#### TASK ITEM:
Repeat exactly the lines of the entries below from the one with "15 WET ETCH: chemistry" through the one with "24 WET ETCH: chemistry", both ends included, and nothing else.

★ ★ ★ ★ ★

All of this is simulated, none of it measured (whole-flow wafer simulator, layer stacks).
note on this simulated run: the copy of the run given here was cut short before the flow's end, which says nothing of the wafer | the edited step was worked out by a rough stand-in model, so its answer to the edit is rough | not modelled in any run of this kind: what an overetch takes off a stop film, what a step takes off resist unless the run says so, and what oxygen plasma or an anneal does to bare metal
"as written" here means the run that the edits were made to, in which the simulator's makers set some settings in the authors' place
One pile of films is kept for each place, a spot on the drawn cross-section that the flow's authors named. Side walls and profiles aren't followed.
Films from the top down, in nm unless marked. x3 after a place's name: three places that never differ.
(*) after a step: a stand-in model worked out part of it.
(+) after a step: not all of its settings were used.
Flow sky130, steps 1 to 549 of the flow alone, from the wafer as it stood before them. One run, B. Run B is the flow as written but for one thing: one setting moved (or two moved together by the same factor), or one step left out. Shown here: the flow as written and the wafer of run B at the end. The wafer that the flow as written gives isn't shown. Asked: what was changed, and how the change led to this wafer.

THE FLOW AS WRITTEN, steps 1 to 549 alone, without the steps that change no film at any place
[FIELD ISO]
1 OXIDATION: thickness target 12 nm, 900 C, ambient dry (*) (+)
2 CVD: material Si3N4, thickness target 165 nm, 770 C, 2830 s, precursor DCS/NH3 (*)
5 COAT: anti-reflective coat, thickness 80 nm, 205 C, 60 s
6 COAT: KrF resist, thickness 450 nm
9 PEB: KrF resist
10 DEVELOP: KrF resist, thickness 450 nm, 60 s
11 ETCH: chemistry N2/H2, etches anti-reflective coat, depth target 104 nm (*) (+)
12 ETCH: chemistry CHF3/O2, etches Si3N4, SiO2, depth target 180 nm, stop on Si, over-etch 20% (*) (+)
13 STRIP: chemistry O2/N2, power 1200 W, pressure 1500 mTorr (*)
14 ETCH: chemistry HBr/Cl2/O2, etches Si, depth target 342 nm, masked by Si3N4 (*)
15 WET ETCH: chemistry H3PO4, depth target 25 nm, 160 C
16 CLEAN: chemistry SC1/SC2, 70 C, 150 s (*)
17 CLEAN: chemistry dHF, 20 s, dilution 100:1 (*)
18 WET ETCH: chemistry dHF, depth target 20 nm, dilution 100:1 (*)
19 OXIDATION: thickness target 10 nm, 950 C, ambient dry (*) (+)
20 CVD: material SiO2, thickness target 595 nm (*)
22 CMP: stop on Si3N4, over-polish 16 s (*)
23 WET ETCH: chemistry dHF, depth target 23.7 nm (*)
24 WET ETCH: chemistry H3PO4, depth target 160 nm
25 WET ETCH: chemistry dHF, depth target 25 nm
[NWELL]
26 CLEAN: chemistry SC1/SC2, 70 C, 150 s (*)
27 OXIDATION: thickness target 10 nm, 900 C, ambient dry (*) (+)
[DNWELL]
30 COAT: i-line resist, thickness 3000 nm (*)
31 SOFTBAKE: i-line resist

★ ★ ★ ★ ★

#### TASK ANSWER:
15 WET ETCH: chemistry H3PO4, depth target 25 nm, 160 C
16 CLEAN: chemistry SC1/SC2, 70 C, 150 s (*)
17 CLEAN: chemistry dHF, 20 s, dilution 100:1 (*)
18 WET ETCH: chemistry dHF, depth target 20 nm, dilution 100:1 (*)
19 OXIDATION: thickness target 10 nm, 950 C, ambient dry (*) (+)
20 CVD: material SiO2, thickness target 595 nm (*)
22 CMP: stop on Si3N4, over-polish 16 s (*)
23 WET ETCH: chemistry dHF, depth target 23.7 nm (*)
24 WET ETCH: chemistry H3PO4, depth target 160 nm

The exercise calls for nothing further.